• **Supplied material**:
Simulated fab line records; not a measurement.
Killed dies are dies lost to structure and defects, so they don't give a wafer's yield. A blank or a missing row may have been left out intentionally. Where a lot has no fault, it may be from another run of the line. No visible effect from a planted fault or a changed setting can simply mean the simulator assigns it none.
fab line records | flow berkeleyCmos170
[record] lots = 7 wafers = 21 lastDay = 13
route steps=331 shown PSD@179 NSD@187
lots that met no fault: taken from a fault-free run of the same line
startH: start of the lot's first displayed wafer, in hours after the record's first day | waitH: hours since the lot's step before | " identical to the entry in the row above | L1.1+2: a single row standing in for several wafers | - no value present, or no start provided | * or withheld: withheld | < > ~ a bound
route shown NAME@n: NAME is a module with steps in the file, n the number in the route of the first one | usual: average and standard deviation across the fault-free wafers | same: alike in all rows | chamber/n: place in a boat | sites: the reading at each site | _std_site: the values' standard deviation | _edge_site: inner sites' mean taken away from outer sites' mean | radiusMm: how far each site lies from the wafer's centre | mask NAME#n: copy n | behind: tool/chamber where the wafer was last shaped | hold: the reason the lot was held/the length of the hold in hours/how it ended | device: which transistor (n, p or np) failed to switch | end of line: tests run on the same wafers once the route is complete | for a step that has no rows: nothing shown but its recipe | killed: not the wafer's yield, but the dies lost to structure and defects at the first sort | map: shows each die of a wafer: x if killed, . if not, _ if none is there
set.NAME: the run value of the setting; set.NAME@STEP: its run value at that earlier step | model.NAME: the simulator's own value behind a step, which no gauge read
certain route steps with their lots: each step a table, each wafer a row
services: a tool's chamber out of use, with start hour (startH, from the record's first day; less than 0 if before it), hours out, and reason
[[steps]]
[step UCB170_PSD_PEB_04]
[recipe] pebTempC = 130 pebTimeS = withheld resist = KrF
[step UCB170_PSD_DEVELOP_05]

• **Requirement**: Would you copy, unchanged, the stretch of the records above that begins at the line containing "set.NAME: the run" and ends at the line containing "[recipe] pebTempC = 130", and only that?

• **Task result**:
set.NAME: the run value of the setting; set.NAME@STEP: its run value at that earlier step | model.NAME: the simulator's own value behind a step, which no gauge read
certain route steps with their lots: each step a table, each wafer a row
services: a tool's chamber out of use, with start hour (startH, from the record's first day; less than 0 if before it), hours out, and reason
[[steps]]
[step UCB170_PSD_PEB_04]
[recipe] pebTempC = 130 pebTimeS = withheld resist = KrF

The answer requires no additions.